● REQUIRED ACTION
Starting at the top of the entries, restate word for word each line up to and including the one with "Band: top height;".

● RECORDS PROVIDED
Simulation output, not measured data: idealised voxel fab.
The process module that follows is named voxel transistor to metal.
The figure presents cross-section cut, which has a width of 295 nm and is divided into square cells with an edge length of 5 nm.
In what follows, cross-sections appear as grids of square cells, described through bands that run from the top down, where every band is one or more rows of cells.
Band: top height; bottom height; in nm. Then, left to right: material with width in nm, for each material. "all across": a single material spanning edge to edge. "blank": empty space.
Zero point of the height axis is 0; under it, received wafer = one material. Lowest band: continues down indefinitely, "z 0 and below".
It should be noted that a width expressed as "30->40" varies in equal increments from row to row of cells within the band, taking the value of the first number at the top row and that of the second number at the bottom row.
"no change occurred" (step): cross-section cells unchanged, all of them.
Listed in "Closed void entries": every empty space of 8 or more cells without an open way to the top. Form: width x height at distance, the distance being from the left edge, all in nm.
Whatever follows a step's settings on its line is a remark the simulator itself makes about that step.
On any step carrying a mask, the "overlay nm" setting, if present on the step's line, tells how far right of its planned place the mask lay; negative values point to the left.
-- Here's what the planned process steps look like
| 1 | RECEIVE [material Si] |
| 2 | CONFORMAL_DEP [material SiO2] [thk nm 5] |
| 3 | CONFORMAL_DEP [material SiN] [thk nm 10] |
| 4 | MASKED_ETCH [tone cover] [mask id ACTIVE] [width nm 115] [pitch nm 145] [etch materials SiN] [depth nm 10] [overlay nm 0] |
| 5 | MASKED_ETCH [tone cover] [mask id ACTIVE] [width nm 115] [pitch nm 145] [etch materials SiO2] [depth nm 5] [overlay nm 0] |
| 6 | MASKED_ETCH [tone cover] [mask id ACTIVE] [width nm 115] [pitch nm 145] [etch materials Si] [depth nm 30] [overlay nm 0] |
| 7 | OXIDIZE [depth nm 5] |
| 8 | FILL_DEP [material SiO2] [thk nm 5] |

● TASK SOLUTION
Simulation output, not measured data: idealised voxel fab.
The process module that follows is named voxel transistor to metal.
The figure presents cross-section cut, which has a width of 295 nm and is divided into square cells with an edge length of 5 nm.
In what follows, cross-sections appear as grids of square cells, described through bands that run from the top down, where every band is one or more rows of cells.
Band: top height; bottom height; in nm. Then, left to right: material with width in nm, for each material. "all across": a single material spanning edge to edge. "blank": empty space.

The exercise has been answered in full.